■ Work item ■
Working line by line, output the entries below exactly as they appear.

■ Dataset extract ■
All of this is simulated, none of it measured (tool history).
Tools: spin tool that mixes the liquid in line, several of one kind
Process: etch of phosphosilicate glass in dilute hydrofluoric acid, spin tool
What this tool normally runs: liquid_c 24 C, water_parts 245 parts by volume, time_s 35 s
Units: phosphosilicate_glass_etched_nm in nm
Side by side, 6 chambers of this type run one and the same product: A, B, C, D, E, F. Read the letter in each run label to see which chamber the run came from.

■ Expected answer ■
All of this is simulated, none of it measured (tool history).
Tools: spin tool that mixes the liquid in line, several of one kind
Process: etch of phosphosilicate glass in dilute hydrofluoric acid, spin tool
What this tool normally runs: liquid_c 24 C, water_parts 245 parts by volume, time_s 35 s
Units: phosphosilicate_glass_etched_nm in nm
Side by side, 6 chambers of this type run one and the same product: A, B, C, D, E, F. Read the letter in each run label to see which chamber the run came from.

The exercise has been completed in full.